• Work request: Reproduce exactly the lines below, from the first through the one containing "startH: hours from", and nothing more.

• Study material:
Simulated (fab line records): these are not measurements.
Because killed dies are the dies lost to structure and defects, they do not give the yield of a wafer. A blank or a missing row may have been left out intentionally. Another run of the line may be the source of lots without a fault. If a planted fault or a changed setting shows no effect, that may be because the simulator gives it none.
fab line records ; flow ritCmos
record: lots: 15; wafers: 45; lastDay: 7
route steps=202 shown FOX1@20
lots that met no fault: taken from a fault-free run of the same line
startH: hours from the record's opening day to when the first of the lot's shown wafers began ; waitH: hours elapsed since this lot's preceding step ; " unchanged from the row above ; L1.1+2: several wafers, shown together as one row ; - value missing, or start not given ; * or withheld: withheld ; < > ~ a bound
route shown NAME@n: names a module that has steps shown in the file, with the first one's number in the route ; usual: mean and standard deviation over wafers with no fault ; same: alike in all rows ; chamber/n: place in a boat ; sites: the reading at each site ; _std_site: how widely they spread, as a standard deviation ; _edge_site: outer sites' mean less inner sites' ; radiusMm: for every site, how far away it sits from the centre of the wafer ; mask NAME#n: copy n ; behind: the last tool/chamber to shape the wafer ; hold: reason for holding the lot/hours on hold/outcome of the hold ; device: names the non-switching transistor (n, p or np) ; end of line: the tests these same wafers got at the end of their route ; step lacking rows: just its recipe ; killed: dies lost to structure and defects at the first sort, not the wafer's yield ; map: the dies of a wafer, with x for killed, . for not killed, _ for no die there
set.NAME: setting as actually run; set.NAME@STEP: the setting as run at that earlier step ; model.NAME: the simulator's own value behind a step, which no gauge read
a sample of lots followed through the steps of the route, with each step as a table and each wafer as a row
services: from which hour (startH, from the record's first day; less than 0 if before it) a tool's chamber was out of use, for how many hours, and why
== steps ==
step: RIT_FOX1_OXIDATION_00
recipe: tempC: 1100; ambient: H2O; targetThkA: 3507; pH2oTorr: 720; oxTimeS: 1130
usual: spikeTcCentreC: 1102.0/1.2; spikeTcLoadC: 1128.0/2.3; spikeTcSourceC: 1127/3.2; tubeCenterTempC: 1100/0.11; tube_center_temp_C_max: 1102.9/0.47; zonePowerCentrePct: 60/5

• Response area:
Simulated (fab line records): these are not measurements.
Because killed dies are the dies lost to structure and defects, they do not give the yield of a wafer. A blank or a missing row may have been left out intentionally. Another run of the line may be the source of lots without a fault. If a planted fault or a changed setting shows no effect, that may be because the simulator gives it none.
fab line records ; flow ritCmos
record: lots: 15; wafers: 45; lastDay: 7
route steps=202 shown FOX1@20
lots that met no fault: taken from a fault-free run of the same line
startH: hours from the record's opening day to when the first of the lot's shown wafers began ; waitH: hours elapsed since this lot's preceding step ; " unchanged from the row above ; L1.1+2: several wafers, shown together as one row ; - value missing, or start not given ; * or withheld: withheld ; < > ~ a bound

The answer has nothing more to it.